● **Assignment**:
From the line with "with the fault: PSG +474 (new film)" through the line with "as written: PSG -333.9", repeat the entries verbatim, both end lines included, and add nothing.

= Beginning of Section =

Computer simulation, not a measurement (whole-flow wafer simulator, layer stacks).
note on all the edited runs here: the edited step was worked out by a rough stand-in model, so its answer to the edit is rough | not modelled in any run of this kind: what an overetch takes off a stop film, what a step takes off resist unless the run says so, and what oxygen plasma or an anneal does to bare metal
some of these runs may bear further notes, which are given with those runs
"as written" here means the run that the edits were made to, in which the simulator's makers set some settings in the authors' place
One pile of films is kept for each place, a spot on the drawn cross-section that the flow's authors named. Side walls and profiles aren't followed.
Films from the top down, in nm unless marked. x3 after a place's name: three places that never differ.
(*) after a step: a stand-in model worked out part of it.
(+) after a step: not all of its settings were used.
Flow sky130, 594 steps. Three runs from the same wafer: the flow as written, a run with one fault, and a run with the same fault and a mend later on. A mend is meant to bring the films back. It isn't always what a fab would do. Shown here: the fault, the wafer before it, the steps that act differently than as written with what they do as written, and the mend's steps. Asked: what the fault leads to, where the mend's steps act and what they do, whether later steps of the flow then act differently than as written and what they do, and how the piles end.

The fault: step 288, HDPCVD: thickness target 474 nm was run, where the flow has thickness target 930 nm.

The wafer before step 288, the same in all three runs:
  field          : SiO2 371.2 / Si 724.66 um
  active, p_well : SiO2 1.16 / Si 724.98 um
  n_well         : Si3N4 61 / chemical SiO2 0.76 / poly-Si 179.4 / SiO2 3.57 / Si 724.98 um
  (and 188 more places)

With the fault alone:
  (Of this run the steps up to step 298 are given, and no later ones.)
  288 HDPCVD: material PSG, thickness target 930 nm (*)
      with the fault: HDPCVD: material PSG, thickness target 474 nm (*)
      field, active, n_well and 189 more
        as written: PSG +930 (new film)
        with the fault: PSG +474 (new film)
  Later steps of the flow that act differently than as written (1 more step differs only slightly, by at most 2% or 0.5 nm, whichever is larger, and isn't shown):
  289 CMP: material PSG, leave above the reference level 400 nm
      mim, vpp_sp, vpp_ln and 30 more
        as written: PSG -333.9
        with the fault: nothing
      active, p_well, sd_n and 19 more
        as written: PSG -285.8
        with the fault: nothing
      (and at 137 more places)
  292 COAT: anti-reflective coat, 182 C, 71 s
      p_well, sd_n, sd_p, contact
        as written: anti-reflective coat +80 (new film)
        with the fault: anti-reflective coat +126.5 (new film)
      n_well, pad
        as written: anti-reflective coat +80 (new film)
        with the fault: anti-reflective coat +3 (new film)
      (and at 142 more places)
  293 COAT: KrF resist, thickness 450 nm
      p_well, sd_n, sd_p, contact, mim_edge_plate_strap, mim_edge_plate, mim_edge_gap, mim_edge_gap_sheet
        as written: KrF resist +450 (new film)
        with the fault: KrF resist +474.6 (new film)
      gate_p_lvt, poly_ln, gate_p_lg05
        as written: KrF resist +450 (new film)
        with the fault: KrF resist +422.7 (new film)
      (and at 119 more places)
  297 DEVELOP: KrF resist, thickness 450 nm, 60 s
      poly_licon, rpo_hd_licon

= End of Section =

● **Exercise solution**:
        with the fault: PSG +474 (new film)
  Later steps of the flow that act differently than as written (1 more step differs only slightly, by at most 2% or 0.5 nm, whichever is larger, and isn't shown):
  289 CMP: material PSG, leave above the reference level 400 nm
      mim, vpp_sp, vpp_ln and 30 more
        as written: PSG -333.9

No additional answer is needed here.